• **Brief**: Using the records below, quote only the span that opens with the line containing "Each place is" and closes with the line containing "(+) after a", exactly and inclusively.

*** Opening Source information ***

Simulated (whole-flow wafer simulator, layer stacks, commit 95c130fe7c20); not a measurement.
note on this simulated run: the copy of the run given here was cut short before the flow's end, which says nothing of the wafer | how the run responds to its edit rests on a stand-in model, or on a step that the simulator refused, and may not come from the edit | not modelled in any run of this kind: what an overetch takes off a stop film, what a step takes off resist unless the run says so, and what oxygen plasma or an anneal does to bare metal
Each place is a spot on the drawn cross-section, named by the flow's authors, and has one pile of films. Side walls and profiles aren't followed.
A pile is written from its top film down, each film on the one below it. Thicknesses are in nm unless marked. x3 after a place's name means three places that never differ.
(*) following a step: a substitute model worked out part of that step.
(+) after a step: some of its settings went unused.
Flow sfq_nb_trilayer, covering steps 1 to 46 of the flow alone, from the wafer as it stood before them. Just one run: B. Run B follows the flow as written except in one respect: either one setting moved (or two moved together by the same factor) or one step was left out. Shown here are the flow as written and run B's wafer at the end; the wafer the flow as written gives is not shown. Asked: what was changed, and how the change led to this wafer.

*** Closing Source information ***

• **Response**:
Each place is a spot on the drawn cross-section, named by the flow's authors, and has one pile of films. Side walls and profiles aren't followed.
A pile is written from its top film down, each film on the one below it. Thicknesses are in nm unless marked. x3 after a place's name means three places that never differ.
(*) following a step: a substitute model worked out part of that step.
(+) after a step: some of its settings went unused.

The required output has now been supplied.